◆ **Requirement**
Every line from the one containing "The band entry" to the one containing "row to row." in the records below, both included, must be set down exactly, and no other line.

━━━━

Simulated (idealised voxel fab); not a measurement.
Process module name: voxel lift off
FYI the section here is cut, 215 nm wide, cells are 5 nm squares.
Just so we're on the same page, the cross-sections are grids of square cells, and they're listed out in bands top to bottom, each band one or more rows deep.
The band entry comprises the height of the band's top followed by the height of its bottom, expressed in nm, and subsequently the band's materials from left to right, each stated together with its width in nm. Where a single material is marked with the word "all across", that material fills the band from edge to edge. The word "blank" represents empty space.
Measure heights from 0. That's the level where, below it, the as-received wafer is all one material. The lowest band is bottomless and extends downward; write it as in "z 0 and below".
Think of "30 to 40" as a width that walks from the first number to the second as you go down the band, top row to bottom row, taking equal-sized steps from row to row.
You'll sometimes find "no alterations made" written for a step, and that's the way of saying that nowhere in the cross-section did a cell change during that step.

━━━━

◆ **Expected answer**
The band entry comprises the height of the band's top followed by the height of its bottom, expressed in nm, and subsequently the band's materials from left to right, each stated together with its width in nm. Where a single material is marked with the word "all across", that material fills the band from edge to edge. The word "blank" represents empty space.
Measure heights from 0. That's the level where, below it, the as-received wafer is all one material. The lowest band is bottomless and extends downward; write it as in "z 0 and below".
Think of "30 to 40" as a width that walks from the first number to the second as you go down the band, top row to bottom row, taking equal-sized steps from row to row.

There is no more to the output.